=== Section Start ===

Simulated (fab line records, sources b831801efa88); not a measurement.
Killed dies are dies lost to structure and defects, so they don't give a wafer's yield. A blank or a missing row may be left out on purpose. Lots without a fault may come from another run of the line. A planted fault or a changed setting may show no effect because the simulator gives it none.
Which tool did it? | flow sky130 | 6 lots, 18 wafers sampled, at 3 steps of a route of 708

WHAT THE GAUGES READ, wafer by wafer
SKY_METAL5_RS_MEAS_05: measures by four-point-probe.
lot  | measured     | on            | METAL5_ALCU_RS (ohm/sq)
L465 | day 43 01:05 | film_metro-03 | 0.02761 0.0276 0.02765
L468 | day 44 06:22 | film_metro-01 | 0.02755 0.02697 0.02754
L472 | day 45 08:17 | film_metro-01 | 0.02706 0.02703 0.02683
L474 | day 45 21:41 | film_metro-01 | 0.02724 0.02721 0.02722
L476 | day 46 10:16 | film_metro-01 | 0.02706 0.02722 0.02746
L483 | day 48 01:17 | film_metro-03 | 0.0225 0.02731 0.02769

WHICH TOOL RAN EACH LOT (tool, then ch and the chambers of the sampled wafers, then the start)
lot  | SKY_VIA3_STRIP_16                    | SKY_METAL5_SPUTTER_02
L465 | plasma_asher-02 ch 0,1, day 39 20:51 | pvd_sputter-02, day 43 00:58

=== Section End ===

• _Work instruction_:
Start at the first line of the material and transcribe each line exactly, stopping once the line containing "L483 | day 48" has been written.

• _Task result_:
Simulated (fab line records, sources b831801efa88); not a measurement.
Killed dies are dies lost to structure and defects, so they don't give a wafer's yield. A blank or a missing row may be left out on purpose. Lots without a fault may come from another run of the line. A planted fault or a changed setting may show no effect because the simulator gives it none.
Which tool did it? | flow sky130 | 6 lots, 18 wafers sampled, at 3 steps of a route of 708

WHAT THE GAUGES READ, wafer by wafer
SKY_METAL5_RS_MEAS_05: measures by four-point-probe.
lot  | measured     | on            | METAL5_ALCU_RS (ohm/sq)
L465 | day 43 01:05 | film_metro-03 | 0.02761 0.0276 0.02765
L468 | day 44 06:22 | film_metro-01 | 0.02755 0.02697 0.02754
L472 | day 45 08:17 | film_metro-01 | 0.02706 0.02703 0.02683
L474 | day 45 21:41 | film_metro-01 | 0.02724 0.02721 0.02722
L476 | day 46 10:16 | film_metro-01 | 0.02706 0.02722 0.02746
L483 | day 48 01:17 | film_metro-03 | 0.0225 0.02731 0.02769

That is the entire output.